• **BRIEF**
Take the records below from their first line to the line with "3. THE SUSPECTS, EACH WITH WHAT RULES IT OUT", and restate those lines word for word.

• **SOURCE DATA**
== Segment start ==

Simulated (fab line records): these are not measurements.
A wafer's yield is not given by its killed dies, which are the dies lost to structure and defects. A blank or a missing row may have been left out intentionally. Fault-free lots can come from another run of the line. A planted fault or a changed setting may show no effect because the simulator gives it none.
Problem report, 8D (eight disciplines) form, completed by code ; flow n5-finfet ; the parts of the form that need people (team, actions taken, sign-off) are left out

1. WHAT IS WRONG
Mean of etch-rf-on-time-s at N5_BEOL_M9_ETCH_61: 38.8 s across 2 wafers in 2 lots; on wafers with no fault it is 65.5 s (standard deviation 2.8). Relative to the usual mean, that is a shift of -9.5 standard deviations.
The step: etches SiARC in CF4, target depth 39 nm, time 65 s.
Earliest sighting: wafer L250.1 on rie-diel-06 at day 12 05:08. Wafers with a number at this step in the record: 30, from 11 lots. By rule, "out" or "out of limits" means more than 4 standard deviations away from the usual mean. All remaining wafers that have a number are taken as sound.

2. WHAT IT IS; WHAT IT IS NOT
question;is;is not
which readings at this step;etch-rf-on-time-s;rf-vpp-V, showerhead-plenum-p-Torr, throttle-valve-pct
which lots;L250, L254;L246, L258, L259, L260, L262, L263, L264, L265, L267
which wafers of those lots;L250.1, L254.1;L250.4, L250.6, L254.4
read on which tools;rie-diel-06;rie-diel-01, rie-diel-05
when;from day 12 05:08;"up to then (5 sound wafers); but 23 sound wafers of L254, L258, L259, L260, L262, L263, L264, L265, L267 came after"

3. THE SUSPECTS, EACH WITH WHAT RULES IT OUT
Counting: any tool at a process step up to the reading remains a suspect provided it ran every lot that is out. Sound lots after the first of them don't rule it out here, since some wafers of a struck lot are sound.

== Segment end ==

• **TASK RESULT**
Simulated (fab line records): these are not measurements.
A wafer's yield is not given by its killed dies, which are the dies lost to structure and defects. A blank or a missing row may have been left out intentionally. Fault-free lots can come from another run of the line. A planted fault or a changed setting may show no effect because the simulator gives it none.
Problem report, 8D (eight disciplines) form, completed by code ; flow n5-finfet ; the parts of the form that need people (team, actions taken, sign-off) are left out

1. WHAT IS WRONG
Mean of etch-rf-on-time-s at N5_BEOL_M9_ETCH_61: 38.8 s across 2 wafers in 2 lots; on wafers with no fault it is 65.5 s (standard deviation 2.8). Relative to the usual mean, that is a shift of -9.5 standard deviations.
The step: etches SiARC in CF4, target depth 39 nm, time 65 s.
Earliest sighting: wafer L250.1 on rie-diel-06 at day 12 05:08. Wafers with a number at this step in the record: 30, from 11 lots. By rule, "out" or "out of limits" means more than 4 standard deviations away from the usual mean. All remaining wafers that have a number are taken as sound.

2. WHAT IT IS; WHAT IT IS NOT
question;is;is not
which readings at this step;etch-rf-on-time-s;rf-vpp-V, showerhead-plenum-p-Torr, throttle-valve-pct
which lots;L250, L254;L246, L258, L259, L260, L262, L263, L264, L265, L267
which wafers of those lots;L250.1, L254.1;L250.4, L250.6, L254.4
read on which tools;rie-diel-06;rie-diel-01, rie-diel-05
when;from day 12 05:08;"up to then (5 sound wafers); but 23 sound wafers of L254, L258, L259, L260, L262, L263, L264, L265, L267 came after"

3. THE SUSPECTS, EACH WITH WHAT RULES IT OUT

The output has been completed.